══ Dataset records ══

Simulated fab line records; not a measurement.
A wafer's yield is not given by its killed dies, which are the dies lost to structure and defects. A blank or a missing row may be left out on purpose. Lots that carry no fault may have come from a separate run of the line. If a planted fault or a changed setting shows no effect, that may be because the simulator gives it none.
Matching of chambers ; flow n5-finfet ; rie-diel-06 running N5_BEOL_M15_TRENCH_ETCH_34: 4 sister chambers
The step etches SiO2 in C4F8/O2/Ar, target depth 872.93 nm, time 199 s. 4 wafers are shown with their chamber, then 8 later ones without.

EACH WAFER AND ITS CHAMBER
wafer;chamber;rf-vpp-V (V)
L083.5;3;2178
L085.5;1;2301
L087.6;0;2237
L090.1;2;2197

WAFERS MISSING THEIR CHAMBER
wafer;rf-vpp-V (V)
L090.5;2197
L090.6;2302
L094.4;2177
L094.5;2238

═══

## Work request
The records above are to be printed out again exactly, without omission.

## Answer area
Simulated fab line records; not a measurement.
A wafer's yield is not given by its killed dies, which are the dies lost to structure and defects. A blank or a missing row may be left out on purpose. Lots that carry no fault may have come from a separate run of the line. If a planted fault or a changed setting shows no effect, that may be because the simulator gives it none.
Matching of chambers ; flow n5-finfet ; rie-diel-06 running N5_BEOL_M15_TRENCH_ETCH_34: 4 sister chambers
The step etches SiO2 in C4F8/O2/Ar, target depth 872.93 nm, time 199 s. 4 wafers are shown with their chamber, then 8 later ones without.

EACH WAFER AND ITS CHAMBER
wafer;chamber;rf-vpp-V (V)
L083.5;3;2178
L085.5;1;2301
L087.6;0;2237
L090.1;2;2197

WAFERS MISSING THEIR CHAMBER
wafer;rf-vpp-V (V)
L090.5;2197
L090.6;2302
L094.4;2177
L094.5;2238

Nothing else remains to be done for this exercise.